|---|

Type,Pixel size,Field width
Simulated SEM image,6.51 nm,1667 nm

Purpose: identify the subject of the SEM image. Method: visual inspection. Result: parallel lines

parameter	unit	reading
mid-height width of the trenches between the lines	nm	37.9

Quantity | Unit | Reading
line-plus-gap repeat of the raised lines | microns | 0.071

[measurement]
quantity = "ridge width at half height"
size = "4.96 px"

|---|

§ **Work request**
When you come to the line containing "Quantity | Unit | Reading", give it and stop; before that, repeat each line of the material exactly from the first one.

§ **Answer section**
Type,Pixel size,Field width
Simulated SEM image,6.51 nm,1667 nm

Purpose: identify the subject of the SEM image. Method: visual inspection. Result: parallel lines

parameter	unit	reading
mid-height width of the trenches between the lines	nm	37.9

Quantity | Unit | Reading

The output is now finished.